• _Information_
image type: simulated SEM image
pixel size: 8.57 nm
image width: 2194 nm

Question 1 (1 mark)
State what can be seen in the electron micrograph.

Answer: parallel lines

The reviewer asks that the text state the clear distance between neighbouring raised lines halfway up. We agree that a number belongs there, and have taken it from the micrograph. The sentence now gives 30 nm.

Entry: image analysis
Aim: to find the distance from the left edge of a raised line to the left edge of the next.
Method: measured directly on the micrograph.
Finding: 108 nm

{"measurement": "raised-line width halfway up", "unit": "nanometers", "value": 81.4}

• _Required action_
Exact lines only, please: output the listing from the first line to the line with "Finding: 108 nm", both included.

• _Exercise answer_
image type: simulated SEM image
pixel size: 8.57 nm
image width: 2194 nm

Question 1 (1 mark)
State what can be seen in the electron micrograph.

Answer: parallel lines

The reviewer asks that the text state the clear distance between neighbouring raised lines halfway up. We agree that a number belongs there, and have taken it from the micrograph. The sentence now gives 30 nm.

Entry: image analysis
Aim: to find the distance from the left edge of a raised line to the left edge of the next.
Method: measured directly on the micrograph.
Finding: 108 nm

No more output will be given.